_ _ _ _ _
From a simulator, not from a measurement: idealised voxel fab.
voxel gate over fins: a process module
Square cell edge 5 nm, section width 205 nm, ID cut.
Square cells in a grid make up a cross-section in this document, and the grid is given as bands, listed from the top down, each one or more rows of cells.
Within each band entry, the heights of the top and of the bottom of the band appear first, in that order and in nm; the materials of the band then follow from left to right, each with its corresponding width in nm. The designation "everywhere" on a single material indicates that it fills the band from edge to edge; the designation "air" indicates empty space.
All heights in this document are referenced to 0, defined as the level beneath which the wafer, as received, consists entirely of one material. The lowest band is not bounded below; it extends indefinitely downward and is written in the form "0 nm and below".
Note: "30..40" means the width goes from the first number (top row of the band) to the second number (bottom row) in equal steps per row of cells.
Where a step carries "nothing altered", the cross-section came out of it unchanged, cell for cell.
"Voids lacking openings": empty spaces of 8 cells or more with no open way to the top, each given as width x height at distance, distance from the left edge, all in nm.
_ _ _ _ _

WORK TASK: When you reach the line with "Square cells in" in the records above, start writing out lines exactly, and stop once the line with "Where a step" has been written; include nothing else.

EXPECTED ANSWER:
Square cells in a grid make up a cross-section in this document, and the grid is given as bands, listed from the top down, each one or more rows of cells.
Within each band entry, the heights of the top and of the bottom of the band appear first, in that order and in nm; the materials of the band then follow from left to right, each with its corresponding width in nm. The designation "everywhere" on a single material indicates that it fills the band from edge to edge; the designation "air" indicates empty space.
All heights in this document are referenced to 0, defined as the level beneath which the wafer, as received, consists entirely of one material. The lowest band is not bounded below; it extends indefinitely downward and is written in the form "0 nm and below".
Note: "30..40" means the width goes from the first number (top row of the band) to the second number (bottom row) in equal steps per row of cells.
Where a step carries "nothing altered", the cross-section came out of it unchanged, cell for cell.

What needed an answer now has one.